Activity:
Set down exactly the lines below, starting at the one that contains "lots that met" and ending at the one that contains "startH: start of", with both of those lines included and nothing else.

Study material Start Marker
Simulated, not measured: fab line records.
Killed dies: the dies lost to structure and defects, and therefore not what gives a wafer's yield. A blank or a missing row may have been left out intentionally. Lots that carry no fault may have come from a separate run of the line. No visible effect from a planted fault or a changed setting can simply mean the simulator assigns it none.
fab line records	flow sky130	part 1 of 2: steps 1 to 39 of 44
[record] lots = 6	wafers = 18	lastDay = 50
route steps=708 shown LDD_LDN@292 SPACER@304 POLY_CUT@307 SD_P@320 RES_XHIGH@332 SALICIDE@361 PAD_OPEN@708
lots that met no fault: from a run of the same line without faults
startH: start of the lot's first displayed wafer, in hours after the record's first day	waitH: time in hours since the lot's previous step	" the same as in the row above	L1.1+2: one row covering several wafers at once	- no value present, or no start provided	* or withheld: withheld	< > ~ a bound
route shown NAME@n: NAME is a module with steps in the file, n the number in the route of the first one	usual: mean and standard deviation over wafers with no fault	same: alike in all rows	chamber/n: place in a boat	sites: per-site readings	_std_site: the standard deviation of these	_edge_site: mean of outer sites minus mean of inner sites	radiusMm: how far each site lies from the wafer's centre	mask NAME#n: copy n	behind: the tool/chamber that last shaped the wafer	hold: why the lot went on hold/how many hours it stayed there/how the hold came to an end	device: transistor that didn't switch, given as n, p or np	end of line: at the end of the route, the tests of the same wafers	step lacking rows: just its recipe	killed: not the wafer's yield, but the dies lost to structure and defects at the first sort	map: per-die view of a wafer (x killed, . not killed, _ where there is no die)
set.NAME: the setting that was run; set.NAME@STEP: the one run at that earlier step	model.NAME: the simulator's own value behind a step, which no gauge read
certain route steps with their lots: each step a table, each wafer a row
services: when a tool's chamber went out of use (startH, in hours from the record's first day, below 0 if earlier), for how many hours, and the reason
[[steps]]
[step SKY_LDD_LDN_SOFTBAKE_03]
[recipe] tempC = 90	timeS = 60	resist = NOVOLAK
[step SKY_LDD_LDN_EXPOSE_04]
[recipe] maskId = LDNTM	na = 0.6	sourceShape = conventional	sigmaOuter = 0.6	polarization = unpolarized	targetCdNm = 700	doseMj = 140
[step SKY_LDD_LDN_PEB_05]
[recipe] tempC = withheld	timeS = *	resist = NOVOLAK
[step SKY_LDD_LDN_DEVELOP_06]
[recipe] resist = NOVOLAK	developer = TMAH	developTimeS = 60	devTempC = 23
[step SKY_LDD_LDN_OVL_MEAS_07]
Study material End Marker

Answer space:
lots that met no fault: from a run of the same line without faults
startH: start of the lot's first displayed wafer, in hours after the record's first day	waitH: time in hours since the lot's previous step	" the same as in the row above	L1.1+2: one row covering several wafers at once	- no value present, or no start provided	* or withheld: withheld	< > ~ a bound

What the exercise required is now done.